> Work request
Set down the entries once more, exactly as given.

> Input data
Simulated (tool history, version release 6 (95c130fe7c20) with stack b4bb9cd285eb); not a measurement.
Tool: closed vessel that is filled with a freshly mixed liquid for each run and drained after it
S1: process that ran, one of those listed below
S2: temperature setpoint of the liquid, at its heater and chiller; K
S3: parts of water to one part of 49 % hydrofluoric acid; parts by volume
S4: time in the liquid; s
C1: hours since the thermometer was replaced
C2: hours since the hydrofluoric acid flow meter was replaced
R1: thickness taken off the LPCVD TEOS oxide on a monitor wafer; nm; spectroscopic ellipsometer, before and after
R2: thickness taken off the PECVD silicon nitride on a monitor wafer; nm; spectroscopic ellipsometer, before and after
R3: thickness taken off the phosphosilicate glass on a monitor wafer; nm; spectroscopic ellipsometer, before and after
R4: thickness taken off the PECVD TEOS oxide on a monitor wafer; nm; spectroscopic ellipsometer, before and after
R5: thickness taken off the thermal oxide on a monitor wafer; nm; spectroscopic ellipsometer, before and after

> Task result
Simulated (tool history, version release 6 (95c130fe7c20) with stack b4bb9cd285eb); not a measurement.
Tool: closed vessel that is filled with a freshly mixed liquid for each run and drained after it
S1: process that ran, one of those listed below
S2: temperature setpoint of the liquid, at its heater and chiller; K
S3: parts of water to one part of 49 % hydrofluoric acid; parts by volume
S4: time in the liquid; s
C1: hours since the thermometer was replaced
C2: hours since the hydrofluoric acid flow meter was replaced
R1: thickness taken off the LPCVD TEOS oxide on a monitor wafer; nm; spectroscopic ellipsometer, before and after
R2: thickness taken off the PECVD silicon nitride on a monitor wafer; nm; spectroscopic ellipsometer, before and after
R3: thickness taken off the phosphosilicate glass on a monitor wafer; nm; spectroscopic ellipsometer, before and after
R4: thickness taken off the PECVD TEOS oxide on a monitor wafer; nm; spectroscopic ellipsometer, before and after
R5: thickness taken off the thermal oxide on a monitor wafer; nm; spectroscopic ellipsometer, before and after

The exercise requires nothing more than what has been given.